> [Assigned task]: Restate the records in full, keeping every word as it is.

> [Data listing]:
· · · · · · ·

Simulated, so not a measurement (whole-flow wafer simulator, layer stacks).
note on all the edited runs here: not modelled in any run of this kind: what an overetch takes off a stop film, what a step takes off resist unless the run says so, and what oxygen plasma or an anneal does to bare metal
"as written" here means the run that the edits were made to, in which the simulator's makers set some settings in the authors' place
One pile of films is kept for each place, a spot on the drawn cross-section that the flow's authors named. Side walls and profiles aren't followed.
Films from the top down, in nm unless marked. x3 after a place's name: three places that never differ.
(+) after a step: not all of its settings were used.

· · · · · · ·

> [Answer area]:
Simulated, so not a measurement (whole-flow wafer simulator, layer stacks).
note on all the edited runs here: not modelled in any run of this kind: what an overetch takes off a stop film, what a step takes off resist unless the run says so, and what oxygen plasma or an anneal does to bare metal
"as written" here means the run that the edits were made to, in which the simulator's makers set some settings in the authors' place
One pile of films is kept for each place, a spot on the drawn cross-section that the flow's authors named. Side walls and profiles aren't followed.
Films from the top down, in nm unless marked. x3 after a place's name: three places that never differ.
(+) after a step: not all of its settings were used.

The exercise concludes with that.